[Records shown — start]
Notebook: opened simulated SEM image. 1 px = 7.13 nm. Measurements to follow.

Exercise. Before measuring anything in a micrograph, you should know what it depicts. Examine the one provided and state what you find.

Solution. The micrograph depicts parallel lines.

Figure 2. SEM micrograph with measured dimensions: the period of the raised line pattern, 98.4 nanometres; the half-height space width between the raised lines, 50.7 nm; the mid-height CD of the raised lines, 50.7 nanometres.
[Records shown — finish]

## Assigned task
Please give back all of the material above exactly as it was written.

## Task solution
Notebook: opened simulated SEM image. 1 px = 7.13 nm. Measurements to follow.

Exercise. Before measuring anything in a micrograph, you should know what it depicts. Examine the one provided and state what you find.

Solution. The micrograph depicts parallel lines.

Figure 2. SEM micrograph with measured dimensions: the period of the raised line pattern, 98.4 nanometres; the half-height space width between the raised lines, 50.7 nm; the mid-height CD of the raised lines, 50.7 nanometres.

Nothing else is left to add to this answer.